Material provided:
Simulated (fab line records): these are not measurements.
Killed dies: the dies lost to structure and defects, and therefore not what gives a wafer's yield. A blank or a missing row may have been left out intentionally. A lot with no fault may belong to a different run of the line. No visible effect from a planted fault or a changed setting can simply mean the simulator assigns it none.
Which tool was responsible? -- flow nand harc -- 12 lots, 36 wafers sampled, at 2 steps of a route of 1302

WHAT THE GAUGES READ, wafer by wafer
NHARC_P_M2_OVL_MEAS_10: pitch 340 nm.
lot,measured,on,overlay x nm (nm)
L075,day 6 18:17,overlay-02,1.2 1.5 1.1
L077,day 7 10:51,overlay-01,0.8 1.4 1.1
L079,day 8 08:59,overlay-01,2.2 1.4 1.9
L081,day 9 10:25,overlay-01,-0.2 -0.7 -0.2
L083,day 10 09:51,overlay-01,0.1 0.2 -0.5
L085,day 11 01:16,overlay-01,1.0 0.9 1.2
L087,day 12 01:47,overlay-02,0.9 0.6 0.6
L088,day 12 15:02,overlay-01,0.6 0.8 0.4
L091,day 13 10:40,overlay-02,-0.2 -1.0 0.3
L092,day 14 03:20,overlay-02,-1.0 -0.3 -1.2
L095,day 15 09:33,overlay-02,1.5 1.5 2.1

Assignment: Exact copies of all entries are what's needed here.

Answer space:
Simulated (fab line records): these are not measurements.
Killed dies: the dies lost to structure and defects, and therefore not what gives a wafer's yield. A blank or a missing row may have been left out intentionally. A lot with no fault may belong to a different run of the line. No visible effect from a planted fault or a changed setting can simply mean the simulator assigns it none.
Which tool was responsible? -- flow nand harc -- 12 lots, 36 wafers sampled, at 2 steps of a route of 1302

WHAT THE GAUGES READ, wafer by wafer
NHARC_P_M2_OVL_MEAS_10: pitch 340 nm.
lot,measured,on,overlay x nm (nm)
L075,day 6 18:17,overlay-02,1.2 1.5 1.1
L077,day 7 10:51,overlay-01,0.8 1.4 1.1
L079,day 8 08:59,overlay-01,2.2 1.4 1.9
L081,day 9 10:25,overlay-01,-0.2 -0.7 -0.2
L083,day 10 09:51,overlay-01,0.1 0.2 -0.5
L085,day 11 01:16,overlay-01,1.0 0.9 1.2
L087,day 12 01:47,overlay-02,0.9 0.6 0.6
L088,day 12 15:02,overlay-01,0.6 0.8 0.4
L091,day 13 10:40,overlay-02,-0.2 -1.0 0.3
L092,day 14 03:20,overlay-02,-1.0 -0.3 -1.2
L095,day 15 09:33,overlay-02,1.5 1.5 2.1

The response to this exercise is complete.